*** Given data Section Begins ***
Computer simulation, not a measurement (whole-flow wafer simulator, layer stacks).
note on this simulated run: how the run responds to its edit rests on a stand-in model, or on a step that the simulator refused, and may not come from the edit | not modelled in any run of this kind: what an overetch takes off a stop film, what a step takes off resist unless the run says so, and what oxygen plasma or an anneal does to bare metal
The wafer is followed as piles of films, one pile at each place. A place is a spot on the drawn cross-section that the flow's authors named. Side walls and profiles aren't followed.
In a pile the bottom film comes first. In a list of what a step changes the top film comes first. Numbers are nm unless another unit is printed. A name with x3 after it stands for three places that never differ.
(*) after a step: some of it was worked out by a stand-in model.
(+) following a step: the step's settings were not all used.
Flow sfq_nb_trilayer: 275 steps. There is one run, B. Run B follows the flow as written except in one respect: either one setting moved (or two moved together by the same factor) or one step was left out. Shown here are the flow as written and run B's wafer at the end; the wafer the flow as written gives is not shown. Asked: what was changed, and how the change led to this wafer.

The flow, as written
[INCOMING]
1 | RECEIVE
*** Given data Section Ends ***

Activity:
Give back all the records above exactly as they were written.

Task response:
Computer simulation, not a measurement (whole-flow wafer simulator, layer stacks).
note on this simulated run: how the run responds to its edit rests on a stand-in model, or on a step that the simulator refused, and may not come from the edit | not modelled in any run of this kind: what an overetch takes off a stop film, what a step takes off resist unless the run says so, and what oxygen plasma or an anneal does to bare metal
The wafer is followed as piles of films, one pile at each place. A place is a spot on the drawn cross-section that the flow's authors named. Side walls and profiles aren't followed.
In a pile the bottom film comes first. In a list of what a step changes the top film comes first. Numbers are nm unless another unit is printed. A name with x3 after it stands for three places that never differ.
(*) after a step: some of it was worked out by a stand-in model.
(+) following a step: the step's settings were not all used.
Flow sfq_nb_trilayer: 275 steps. There is one run, B. Run B follows the flow as written except in one respect: either one setting moved (or two moved together by the same factor) or one step was left out. Shown here are the flow as written and run B's wafer at the end; the wafer the flow as written gives is not shown. Asked: what was changed, and how the change led to this wafer.

The flow, as written
[INCOMING]
1 | RECEIVE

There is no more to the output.